Exercise data:
■ ■ ■ ■
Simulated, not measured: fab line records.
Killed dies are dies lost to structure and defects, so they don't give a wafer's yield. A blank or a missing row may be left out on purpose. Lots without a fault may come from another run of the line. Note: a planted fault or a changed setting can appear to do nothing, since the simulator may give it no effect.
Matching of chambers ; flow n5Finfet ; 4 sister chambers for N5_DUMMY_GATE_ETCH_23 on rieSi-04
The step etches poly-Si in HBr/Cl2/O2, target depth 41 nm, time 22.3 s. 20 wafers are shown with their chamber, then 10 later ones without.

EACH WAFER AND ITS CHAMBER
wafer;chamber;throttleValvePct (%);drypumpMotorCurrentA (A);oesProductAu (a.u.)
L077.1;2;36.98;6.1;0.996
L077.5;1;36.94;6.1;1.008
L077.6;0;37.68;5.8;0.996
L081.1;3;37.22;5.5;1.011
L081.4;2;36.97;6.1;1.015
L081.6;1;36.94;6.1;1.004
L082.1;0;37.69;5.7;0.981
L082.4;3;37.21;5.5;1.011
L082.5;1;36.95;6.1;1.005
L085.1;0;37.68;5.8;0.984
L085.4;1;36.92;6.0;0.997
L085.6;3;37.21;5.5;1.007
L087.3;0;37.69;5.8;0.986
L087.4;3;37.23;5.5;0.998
■ ■ ■ ■

Assigned task:
Please output the records shown above, with every character intact.

Task output:
Simulated, not measured: fab line records.
Killed dies are dies lost to structure and defects, so they don't give a wafer's yield. A blank or a missing row may be left out on purpose. Lots without a fault may come from another run of the line. Note: a planted fault or a changed setting can appear to do nothing, since the simulator may give it no effect.
Matching of chambers ; flow n5Finfet ; 4 sister chambers for N5_DUMMY_GATE_ETCH_23 on rieSi-04
The step etches poly-Si in HBr/Cl2/O2, target depth 41 nm, time 22.3 s. 20 wafers are shown with their chamber, then 10 later ones without.

EACH WAFER AND ITS CHAMBER
wafer;chamber;throttleValvePct (%);drypumpMotorCurrentA (A);oesProductAu (a.u.)
L077.1;2;36.98;6.1;0.996
L077.5;1;36.94;6.1;1.008
L077.6;0;37.68;5.8;0.996
L081.1;3;37.22;5.5;1.011
L081.4;2;36.97;6.1;1.015
L081.6;1;36.94;6.1;1.004
L082.1;0;37.69;5.7;0.981
L082.4;3;37.21;5.5;1.011
L082.5;1;36.95;6.1;1.005
L085.1;0;37.68;5.8;0.984
L085.4;1;36.92;6.0;0.997
L085.6;3;37.21;5.5;1.007
L087.3;0;37.69;5.8;0.986
L087.4;3;37.23;5.5;0.998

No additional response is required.